BEGIN RECORDS SHOWN

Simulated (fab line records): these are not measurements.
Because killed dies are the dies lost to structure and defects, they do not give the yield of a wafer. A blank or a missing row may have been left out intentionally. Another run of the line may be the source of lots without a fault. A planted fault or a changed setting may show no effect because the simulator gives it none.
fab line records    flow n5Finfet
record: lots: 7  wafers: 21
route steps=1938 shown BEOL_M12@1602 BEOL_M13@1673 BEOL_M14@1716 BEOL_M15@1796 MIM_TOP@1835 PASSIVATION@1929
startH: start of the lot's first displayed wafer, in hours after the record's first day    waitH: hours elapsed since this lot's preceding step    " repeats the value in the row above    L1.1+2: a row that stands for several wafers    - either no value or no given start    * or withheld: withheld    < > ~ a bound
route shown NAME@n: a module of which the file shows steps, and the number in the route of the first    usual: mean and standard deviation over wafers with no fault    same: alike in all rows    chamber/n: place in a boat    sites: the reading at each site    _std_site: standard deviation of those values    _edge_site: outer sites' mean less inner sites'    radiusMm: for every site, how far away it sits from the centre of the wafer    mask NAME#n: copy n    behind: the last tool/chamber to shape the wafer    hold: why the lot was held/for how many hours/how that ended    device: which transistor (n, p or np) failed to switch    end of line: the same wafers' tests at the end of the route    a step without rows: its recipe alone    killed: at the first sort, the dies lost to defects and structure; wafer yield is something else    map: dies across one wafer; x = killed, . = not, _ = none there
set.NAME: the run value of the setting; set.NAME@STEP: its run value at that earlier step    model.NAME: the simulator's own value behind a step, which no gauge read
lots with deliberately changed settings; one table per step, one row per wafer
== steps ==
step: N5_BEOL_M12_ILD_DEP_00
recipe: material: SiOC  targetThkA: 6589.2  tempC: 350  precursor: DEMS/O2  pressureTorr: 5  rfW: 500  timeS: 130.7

END RECORDS SHOWN

◆ ACTION ITEM: Could you reproduce, exactly, every line above from the line with "lots with deliberately" to the line with "step: N5_BEOL_M12_ILD_DEP_00", and no other line? Both ends count.

◆ ANSWER AREA:
lots with deliberately changed settings; one table per step, one row per wafer
== steps ==
step: N5_BEOL_M12_ILD_DEP_00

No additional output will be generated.